» Supplied data:
>>

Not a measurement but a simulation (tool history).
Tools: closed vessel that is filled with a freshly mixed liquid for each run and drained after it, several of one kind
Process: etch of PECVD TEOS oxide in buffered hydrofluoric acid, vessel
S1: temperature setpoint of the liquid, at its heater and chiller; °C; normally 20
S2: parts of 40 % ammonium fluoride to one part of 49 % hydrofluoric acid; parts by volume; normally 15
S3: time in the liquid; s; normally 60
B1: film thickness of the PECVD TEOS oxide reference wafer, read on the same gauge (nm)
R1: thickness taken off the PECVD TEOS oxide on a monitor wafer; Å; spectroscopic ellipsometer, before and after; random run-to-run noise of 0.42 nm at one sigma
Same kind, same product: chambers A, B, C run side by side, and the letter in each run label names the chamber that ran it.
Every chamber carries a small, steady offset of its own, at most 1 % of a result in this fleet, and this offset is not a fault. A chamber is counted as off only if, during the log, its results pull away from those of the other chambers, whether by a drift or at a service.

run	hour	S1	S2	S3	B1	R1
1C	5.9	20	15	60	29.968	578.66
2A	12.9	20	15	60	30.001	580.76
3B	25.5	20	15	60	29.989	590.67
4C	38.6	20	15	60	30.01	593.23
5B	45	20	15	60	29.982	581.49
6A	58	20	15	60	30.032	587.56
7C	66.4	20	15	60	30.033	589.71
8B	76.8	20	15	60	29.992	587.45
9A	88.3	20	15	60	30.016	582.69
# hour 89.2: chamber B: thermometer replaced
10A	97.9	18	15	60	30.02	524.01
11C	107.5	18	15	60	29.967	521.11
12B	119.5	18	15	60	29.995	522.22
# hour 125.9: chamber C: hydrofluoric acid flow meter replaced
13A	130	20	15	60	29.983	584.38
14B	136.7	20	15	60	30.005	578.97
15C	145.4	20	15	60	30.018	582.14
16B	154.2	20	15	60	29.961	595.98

<<

» Work request:
Up to and including the line containing "B1: film thickness", please write out the listing exactly, starting from its first line.

» Answer area:
Not a measurement but a simulation (tool history).
Tools: closed vessel that is filled with a freshly mixed liquid for each run and drained after it, several of one kind
Process: etch of PECVD TEOS oxide in buffered hydrofluoric acid, vessel
S1: temperature setpoint of the liquid, at its heater and chiller; °C; normally 20
S2: parts of 40 % ammonium fluoride to one part of 49 % hydrofluoric acid; parts by volume; normally 15
S3: time in the liquid; s; normally 60
B1: film thickness of the PECVD TEOS oxide reference wafer, read on the same gauge (nm)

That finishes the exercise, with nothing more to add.